[Opening EXCERPTED RECORDS section]

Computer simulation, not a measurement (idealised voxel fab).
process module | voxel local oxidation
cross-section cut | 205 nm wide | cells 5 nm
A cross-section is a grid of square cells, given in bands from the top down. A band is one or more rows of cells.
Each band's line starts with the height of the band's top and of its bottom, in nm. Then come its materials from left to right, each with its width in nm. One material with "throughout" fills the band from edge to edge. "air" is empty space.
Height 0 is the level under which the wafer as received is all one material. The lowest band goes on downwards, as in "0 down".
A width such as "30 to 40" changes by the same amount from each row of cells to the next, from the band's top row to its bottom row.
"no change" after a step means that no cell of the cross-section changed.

[Closing EXCERPTED RECORDS section]

### WORK ITEM
Each line shown above needs to be transcribed exactly.

### EXERCISE RESPONSE
Computer simulation, not a measurement (idealised voxel fab).
process module | voxel local oxidation
cross-section cut | 205 nm wide | cells 5 nm
A cross-section is a grid of square cells, given in bands from the top down. A band is one or more rows of cells.
Each band's line starts with the height of the band's top and of its bottom, in nm. Then come its materials from left to right, each with its width in nm. One material with "throughout" fills the band from edge to edge. "air" is empty space.
Height 0 is the level under which the wafer as received is all one material. The lowest band goes on downwards, as in "0 down".
A width such as "30 to 40" changes by the same amount from each row of cells to the next, from the band's top row to its bottom row.
"no change" after a step means that no cell of the cross-section changed.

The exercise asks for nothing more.